* _INFORMATION SUPPLIED_
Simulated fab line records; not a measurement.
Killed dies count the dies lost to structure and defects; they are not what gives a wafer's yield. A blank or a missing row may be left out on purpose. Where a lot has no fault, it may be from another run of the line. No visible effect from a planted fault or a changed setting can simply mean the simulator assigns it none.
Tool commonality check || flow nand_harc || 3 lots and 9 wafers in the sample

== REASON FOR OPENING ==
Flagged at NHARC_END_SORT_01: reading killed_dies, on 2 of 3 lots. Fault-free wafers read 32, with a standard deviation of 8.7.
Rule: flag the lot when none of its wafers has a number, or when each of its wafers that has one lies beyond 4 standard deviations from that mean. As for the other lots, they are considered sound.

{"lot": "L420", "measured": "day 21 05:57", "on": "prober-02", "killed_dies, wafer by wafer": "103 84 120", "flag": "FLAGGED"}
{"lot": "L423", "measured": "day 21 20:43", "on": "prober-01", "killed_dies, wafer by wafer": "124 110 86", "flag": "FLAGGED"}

* _REQUIREMENT_
Return the listing in full, matching each word exactly.

* _RESPONSE AREA_
Simulated fab line records; not a measurement.
Killed dies count the dies lost to structure and defects; they are not what gives a wafer's yield. A blank or a missing row may be left out on purpose. Where a lot has no fault, it may be from another run of the line. No visible effect from a planted fault or a changed setting can simply mean the simulator assigns it none.
Tool commonality check || flow nand_harc || 3 lots and 9 wafers in the sample

== REASON FOR OPENING ==
Flagged at NHARC_END_SORT_01: reading killed_dies, on 2 of 3 lots. Fault-free wafers read 32, with a standard deviation of 8.7.
Rule: flag the lot when none of its wafers has a number, or when each of its wafers that has one lies beyond 4 standard deviations from that mean. As for the other lots, they are considered sound.

{"lot": "L420", "measured": "day 21 05:57", "on": "prober-02", "killed_dies, wafer by wafer": "103 84 120", "flag": "FLAGGED"}
{"lot": "L423", "measured": "day 21 20:43", "on": "prober-01", "killed_dies, wafer by wafer": "124 110 86", "flag": "FLAGGED"}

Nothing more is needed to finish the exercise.